——————————

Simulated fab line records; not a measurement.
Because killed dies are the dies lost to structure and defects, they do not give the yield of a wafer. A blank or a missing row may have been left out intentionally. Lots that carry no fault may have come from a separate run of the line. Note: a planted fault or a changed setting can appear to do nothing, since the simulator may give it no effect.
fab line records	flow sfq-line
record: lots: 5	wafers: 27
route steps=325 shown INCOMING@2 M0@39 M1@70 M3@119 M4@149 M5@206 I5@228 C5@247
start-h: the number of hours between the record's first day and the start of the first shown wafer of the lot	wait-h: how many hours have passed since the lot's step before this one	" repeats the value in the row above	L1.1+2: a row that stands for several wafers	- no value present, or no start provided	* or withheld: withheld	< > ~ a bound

——————————

§ Brief
Please set down again, word for word, only the lines from the start of the entries through the line with "route steps=325 shown", both ends included.

§ Result
Simulated fab line records; not a measurement.
Because killed dies are the dies lost to structure and defects, they do not give the yield of a wafer. A blank or a missing row may have been left out intentionally. Lots that carry no fault may have come from a separate run of the line. Note: a planted fault or a changed setting can appear to do nothing, since the simulator may give it no effect.
fab line records	flow sfq-line
record: lots: 5	wafers: 27
route steps=325 shown INCOMING@2 M0@39 M1@70 M3@119 M4@149 M5@206 I5@228 C5@247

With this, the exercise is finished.